**Supplied data:**
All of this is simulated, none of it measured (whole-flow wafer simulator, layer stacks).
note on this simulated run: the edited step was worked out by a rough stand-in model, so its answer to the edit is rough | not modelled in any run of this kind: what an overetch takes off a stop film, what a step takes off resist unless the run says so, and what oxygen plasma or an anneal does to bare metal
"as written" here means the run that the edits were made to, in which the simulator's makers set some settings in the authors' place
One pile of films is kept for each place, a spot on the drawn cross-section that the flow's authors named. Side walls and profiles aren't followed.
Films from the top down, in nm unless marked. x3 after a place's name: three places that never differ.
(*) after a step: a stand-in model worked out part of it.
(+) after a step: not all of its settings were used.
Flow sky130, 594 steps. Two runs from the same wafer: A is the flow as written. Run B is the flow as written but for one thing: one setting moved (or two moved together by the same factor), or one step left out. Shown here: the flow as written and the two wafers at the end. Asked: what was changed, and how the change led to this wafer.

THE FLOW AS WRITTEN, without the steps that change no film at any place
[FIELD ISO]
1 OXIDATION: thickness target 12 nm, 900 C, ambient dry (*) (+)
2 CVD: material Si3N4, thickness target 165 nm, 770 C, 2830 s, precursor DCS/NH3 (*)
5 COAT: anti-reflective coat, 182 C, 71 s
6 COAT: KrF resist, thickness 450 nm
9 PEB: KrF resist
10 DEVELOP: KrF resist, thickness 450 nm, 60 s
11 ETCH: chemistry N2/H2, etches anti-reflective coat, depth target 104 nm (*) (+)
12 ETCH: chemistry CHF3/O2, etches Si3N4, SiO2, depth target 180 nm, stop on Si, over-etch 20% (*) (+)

**Assignment:**
All of the material above should be printed again exactly as it is.

**Response box:**
All of this is simulated, none of it measured (whole-flow wafer simulator, layer stacks).
note on this simulated run: the edited step was worked out by a rough stand-in model, so its answer to the edit is rough | not modelled in any run of this kind: what an overetch takes off a stop film, what a step takes off resist unless the run says so, and what oxygen plasma or an anneal does to bare metal
"as written" here means the run that the edits were made to, in which the simulator's makers set some settings in the authors' place
One pile of films is kept for each place, a spot on the drawn cross-section that the flow's authors named. Side walls and profiles aren't followed.
Films from the top down, in nm unless marked. x3 after a place's name: three places that never differ.
(*) after a step: a stand-in model worked out part of it.
(+) after a step: not all of its settings were used.
Flow sky130, 594 steps. Two runs from the same wafer: A is the flow as written. Run B is the flow as written but for one thing: one setting moved (or two moved together by the same factor), or one step left out. Shown here: the flow as written and the two wafers at the end. Asked: what was changed, and how the change led to this wafer.

THE FLOW AS WRITTEN, without the steps that change no film at any place
[FIELD ISO]
1 OXIDATION: thickness target 12 nm, 900 C, ambient dry (*) (+)
2 CVD: material Si3N4, thickness target 165 nm, 770 C, 2830 s, precursor DCS/NH3 (*)
5 COAT: anti-reflective coat, 182 C, 71 s
6 COAT: KrF resist, thickness 450 nm
9 PEB: KrF resist
10 DEVELOP: KrF resist, thickness 450 nm, 60 s
11 ETCH: chemistry N2/H2, etches anti-reflective coat, depth target 104 nm (*) (+)
12 ETCH: chemistry CHF3/O2, etches Si3N4, SiO2, depth target 180 nm, stop on Si, over-etch 20% (*) (+)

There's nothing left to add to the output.